────────────────────

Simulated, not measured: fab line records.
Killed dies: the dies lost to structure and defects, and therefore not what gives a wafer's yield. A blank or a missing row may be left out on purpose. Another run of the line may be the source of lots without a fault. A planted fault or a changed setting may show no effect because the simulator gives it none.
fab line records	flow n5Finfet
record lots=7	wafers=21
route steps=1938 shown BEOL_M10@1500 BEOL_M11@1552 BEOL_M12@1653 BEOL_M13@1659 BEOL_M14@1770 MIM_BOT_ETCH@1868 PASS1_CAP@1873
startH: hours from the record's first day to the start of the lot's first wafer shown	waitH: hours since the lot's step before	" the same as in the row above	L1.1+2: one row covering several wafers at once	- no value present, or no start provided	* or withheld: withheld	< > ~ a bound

────────────────────

- Requirement -
Reproduce the complete data exactly as presented above.

- Written reply -
Simulated, not measured: fab line records.
Killed dies: the dies lost to structure and defects, and therefore not what gives a wafer's yield. A blank or a missing row may be left out on purpose. Another run of the line may be the source of lots without a fault. A planted fault or a changed setting may show no effect because the simulator gives it none.
fab line records	flow n5Finfet
record lots=7	wafers=21
route steps=1938 shown BEOL_M10@1500 BEOL_M11@1552 BEOL_M12@1653 BEOL_M13@1659 BEOL_M14@1770 MIM_BOT_ETCH@1868 PASS1_CAP@1873
startH: hours from the record's first day to the start of the lot's first wafer shown	waitH: hours since the lot's step before	" the same as in the row above	L1.1+2: one row covering several wafers at once	- no value present, or no start provided	* or withheld: withheld	< > ~ a bound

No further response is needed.